*Activity*: Could you write out the records below exactly as they appear?

*Dataset content*:
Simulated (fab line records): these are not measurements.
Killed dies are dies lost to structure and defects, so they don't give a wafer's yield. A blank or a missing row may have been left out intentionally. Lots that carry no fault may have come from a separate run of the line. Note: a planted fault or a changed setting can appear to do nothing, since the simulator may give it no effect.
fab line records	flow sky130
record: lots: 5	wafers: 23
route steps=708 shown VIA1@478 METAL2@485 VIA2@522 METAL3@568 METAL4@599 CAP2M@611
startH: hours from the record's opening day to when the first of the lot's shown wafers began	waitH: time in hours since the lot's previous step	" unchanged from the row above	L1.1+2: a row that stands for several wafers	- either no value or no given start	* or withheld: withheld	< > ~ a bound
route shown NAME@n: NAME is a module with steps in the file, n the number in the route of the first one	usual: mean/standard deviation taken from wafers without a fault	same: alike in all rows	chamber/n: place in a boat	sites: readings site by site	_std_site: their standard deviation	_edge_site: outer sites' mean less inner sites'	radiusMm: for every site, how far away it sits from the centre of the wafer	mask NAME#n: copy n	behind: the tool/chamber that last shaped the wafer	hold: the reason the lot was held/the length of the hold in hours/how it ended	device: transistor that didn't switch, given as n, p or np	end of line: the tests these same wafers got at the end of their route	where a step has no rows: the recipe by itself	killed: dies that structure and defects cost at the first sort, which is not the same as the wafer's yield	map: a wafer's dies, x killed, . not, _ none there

*Exercise response*:
Simulated (fab line records): these are not measurements.
Killed dies are dies lost to structure and defects, so they don't give a wafer's yield. A blank or a missing row may have been left out intentionally. Lots that carry no fault may have come from a separate run of the line. Note: a planted fault or a changed setting can appear to do nothing, since the simulator may give it no effect.
fab line records	flow sky130
record: lots: 5	wafers: 23
route steps=708 shown VIA1@478 METAL2@485 VIA2@522 METAL3@568 METAL4@599 CAP2M@611
startH: hours from the record's opening day to when the first of the lot's shown wafers began	waitH: time in hours since the lot's previous step	" unchanged from the row above	L1.1+2: a row that stands for several wafers	- either no value or no given start	* or withheld: withheld	< > ~ a bound
route shown NAME@n: NAME is a module with steps in the file, n the number in the route of the first one	usual: mean/standard deviation taken from wafers without a fault	same: alike in all rows	chamber/n: place in a boat	sites: readings site by site	_std_site: their standard deviation	_edge_site: outer sites' mean less inner sites'	radiusMm: for every site, how far away it sits from the centre of the wafer	mask NAME#n: copy n	behind: the tool/chamber that last shaped the wafer	hold: the reason the lot was held/the length of the hold in hours/how it ended	device: transistor that didn't switch, given as n, p or np	end of line: the tests these same wafers got at the end of their route	where a step has no rows: the recipe by itself	killed: dies that structure and defects cost at the first sort, which is not the same as the wafer's yield	map: a wafer's dies, x killed, . not, _ none there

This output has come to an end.